++++ EXERCISE DATA

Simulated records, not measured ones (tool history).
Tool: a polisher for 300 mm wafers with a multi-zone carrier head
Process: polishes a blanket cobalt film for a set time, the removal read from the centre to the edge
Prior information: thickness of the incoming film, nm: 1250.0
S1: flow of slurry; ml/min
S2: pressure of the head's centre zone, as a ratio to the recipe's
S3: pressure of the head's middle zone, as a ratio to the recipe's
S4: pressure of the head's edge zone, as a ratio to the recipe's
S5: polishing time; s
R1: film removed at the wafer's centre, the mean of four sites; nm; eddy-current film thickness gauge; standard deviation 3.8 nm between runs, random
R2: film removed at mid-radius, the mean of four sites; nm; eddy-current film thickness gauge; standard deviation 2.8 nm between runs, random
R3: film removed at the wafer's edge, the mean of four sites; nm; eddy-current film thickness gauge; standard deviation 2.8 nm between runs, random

++++++++

▸ **ACTIVITY**
Set the data down again in full, exactly as given.

▸ **EXERCISE OUTPUT**
Simulated records, not measured ones (tool history).
Tool: a polisher for 300 mm wafers with a multi-zone carrier head
Process: polishes a blanket cobalt film for a set time, the removal read from the centre to the edge
Prior information: thickness of the incoming film, nm: 1250.0
S1: flow of slurry; ml/min
S2: pressure of the head's centre zone, as a ratio to the recipe's
S3: pressure of the head's middle zone, as a ratio to the recipe's
S4: pressure of the head's edge zone, as a ratio to the recipe's
S5: polishing time; s
R1: film removed at the wafer's centre, the mean of four sites; nm; eddy-current film thickness gauge; standard deviation 3.8 nm between runs, random
R2: film removed at mid-radius, the mean of four sites; nm; eddy-current film thickness gauge; standard deviation 2.8 nm between runs, random
R3: film removed at the wafer's edge, the mean of four sites; nm; eddy-current film thickness gauge; standard deviation 2.8 nm between runs, random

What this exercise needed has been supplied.